ASSIGNED TASK
From the data below, please reproduce exactly everything from the line that contains "1. THE PROBLEM" down to the line that contains "killed_at_front_end at SKY_PAD_OPEN_PROBE_99", with both ends included.

RECORD EXTRACTS
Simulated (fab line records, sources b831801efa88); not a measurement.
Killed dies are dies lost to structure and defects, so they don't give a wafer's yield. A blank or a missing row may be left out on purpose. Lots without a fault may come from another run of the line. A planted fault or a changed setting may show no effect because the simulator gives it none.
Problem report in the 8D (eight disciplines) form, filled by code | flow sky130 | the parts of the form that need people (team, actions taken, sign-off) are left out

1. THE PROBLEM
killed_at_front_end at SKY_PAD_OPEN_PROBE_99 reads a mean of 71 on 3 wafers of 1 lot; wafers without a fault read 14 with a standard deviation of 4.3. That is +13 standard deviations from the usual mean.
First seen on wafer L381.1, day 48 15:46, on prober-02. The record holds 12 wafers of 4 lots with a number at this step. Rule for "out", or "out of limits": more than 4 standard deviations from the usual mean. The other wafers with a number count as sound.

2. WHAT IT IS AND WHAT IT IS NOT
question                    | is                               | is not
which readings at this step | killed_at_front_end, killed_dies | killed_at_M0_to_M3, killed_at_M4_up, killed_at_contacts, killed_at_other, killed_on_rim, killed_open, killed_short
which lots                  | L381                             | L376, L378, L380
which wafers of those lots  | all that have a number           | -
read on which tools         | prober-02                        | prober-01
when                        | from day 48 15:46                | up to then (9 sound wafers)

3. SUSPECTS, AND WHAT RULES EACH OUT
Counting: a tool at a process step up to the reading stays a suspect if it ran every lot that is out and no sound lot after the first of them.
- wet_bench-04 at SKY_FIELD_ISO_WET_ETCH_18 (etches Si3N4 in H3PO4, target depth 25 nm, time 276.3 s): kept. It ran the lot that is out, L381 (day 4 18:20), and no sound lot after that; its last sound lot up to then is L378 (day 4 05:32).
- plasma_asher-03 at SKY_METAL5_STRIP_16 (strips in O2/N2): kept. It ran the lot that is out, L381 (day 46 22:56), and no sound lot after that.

WRITTEN RESPONSE
1. THE PROBLEM
killed_at_front_end at SKY_PAD_OPEN_PROBE_99 reads a mean of 71 on 3 wafers of 1 lot; wafers without a fault read 14 with a standard deviation of 4.3. That is +13 standard deviations from the usual mean.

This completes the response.